## Assignment:
Transcribe only the lines between the first line of the records and the line containing "route steps=708 shown METAL5@677", inclusive, exactly as written.

========
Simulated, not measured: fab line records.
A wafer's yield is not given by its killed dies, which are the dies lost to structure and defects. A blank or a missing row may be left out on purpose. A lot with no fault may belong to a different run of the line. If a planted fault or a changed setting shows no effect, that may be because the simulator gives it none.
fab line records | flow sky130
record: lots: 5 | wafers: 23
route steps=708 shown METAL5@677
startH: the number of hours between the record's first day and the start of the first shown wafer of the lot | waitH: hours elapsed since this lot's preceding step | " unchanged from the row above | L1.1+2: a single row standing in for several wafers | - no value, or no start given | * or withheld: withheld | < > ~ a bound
========

## Response:
Simulated, not measured: fab line records.
A wafer's yield is not given by its killed dies, which are the dies lost to structure and defects. A blank or a missing row may be left out on purpose. A lot with no fault may belong to a different run of the line. If a planted fault or a changed setting shows no effect, that may be because the simulator gives it none.
fab line records | flow sky130
record: lots: 5 | wafers: 23
route steps=708 shown METAL5@677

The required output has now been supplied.